= Beginning of Section =

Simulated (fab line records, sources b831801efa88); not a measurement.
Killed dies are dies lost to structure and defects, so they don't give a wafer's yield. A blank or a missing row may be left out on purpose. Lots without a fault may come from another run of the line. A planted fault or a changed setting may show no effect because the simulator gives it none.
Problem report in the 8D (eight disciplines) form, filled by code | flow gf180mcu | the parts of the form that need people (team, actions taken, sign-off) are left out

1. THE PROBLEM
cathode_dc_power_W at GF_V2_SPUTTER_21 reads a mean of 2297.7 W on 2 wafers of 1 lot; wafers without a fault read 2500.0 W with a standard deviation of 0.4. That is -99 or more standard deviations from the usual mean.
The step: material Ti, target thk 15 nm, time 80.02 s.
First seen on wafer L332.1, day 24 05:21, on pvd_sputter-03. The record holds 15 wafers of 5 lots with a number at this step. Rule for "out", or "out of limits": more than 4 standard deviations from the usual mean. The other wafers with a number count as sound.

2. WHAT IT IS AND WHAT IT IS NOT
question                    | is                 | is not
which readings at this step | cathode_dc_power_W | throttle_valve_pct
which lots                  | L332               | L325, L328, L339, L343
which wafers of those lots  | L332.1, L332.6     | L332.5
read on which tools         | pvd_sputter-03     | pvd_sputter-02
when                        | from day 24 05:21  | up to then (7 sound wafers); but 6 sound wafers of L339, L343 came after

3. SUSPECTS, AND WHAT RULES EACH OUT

= End of Section =

WORK TASK:
Only the lines from the beginning of the listing through the line containing "Killed dies are" are wanted, each restated word for word.

TASK SOLUTION:
Simulated (fab line records, sources b831801efa88); not a measurement.
Killed dies are dies lost to structure and defects, so they don't give a wafer's yield. A blank or a missing row may be left out on purpose. Lots without a fault may come from another run of the line. A planted fault or a changed setting may show no effect because the simulator gives it none.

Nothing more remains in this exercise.